Copy the records below word for word. Stop after the line that contains "Because killed dies".

Content starts

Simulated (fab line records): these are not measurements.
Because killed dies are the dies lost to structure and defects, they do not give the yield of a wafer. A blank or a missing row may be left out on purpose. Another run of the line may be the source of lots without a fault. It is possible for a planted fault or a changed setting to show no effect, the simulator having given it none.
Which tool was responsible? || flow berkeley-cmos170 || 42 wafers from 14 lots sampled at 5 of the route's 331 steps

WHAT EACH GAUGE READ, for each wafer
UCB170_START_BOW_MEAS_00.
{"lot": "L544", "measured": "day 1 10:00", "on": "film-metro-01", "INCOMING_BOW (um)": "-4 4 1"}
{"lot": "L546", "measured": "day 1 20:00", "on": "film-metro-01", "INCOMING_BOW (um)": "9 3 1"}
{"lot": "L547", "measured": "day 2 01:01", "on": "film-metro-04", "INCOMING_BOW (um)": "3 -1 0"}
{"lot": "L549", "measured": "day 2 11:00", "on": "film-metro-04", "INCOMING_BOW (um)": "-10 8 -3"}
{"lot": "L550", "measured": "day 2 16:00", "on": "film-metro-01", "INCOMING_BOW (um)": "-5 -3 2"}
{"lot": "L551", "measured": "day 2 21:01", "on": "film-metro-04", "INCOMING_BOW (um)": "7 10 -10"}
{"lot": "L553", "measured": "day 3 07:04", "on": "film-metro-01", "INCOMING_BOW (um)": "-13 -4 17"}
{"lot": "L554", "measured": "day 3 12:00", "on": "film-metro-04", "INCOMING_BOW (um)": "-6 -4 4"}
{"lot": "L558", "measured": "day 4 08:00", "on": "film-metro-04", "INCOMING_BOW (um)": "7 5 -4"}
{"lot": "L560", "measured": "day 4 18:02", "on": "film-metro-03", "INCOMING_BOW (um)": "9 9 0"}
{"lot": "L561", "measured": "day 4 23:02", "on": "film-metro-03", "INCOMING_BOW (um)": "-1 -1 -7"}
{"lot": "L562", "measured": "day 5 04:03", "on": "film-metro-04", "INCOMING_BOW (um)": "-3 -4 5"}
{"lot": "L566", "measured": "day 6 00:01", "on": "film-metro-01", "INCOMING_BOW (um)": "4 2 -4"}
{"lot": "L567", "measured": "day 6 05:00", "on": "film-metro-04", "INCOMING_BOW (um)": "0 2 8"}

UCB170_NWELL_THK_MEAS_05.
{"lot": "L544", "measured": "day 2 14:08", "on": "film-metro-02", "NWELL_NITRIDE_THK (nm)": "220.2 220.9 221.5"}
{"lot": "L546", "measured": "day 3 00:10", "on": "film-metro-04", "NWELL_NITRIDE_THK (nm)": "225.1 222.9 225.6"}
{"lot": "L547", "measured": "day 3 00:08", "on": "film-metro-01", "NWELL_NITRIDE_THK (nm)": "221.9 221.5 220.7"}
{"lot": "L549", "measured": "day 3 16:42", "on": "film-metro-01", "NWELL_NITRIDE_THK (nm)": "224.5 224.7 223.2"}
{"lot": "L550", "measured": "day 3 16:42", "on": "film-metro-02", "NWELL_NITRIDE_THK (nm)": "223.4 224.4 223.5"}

Content ends

- [WRITTEN SOLUTION]:
Simulated (fab line records): these are not measurements.
Because killed dies are the dies lost to structure and defects, they do not give the yield of a wafer. A blank or a missing row may be left out on purpose. Another run of the line may be the source of lots without a fault. It is possible for a planted fault or a changed setting to show no effect, the simulator having given it none.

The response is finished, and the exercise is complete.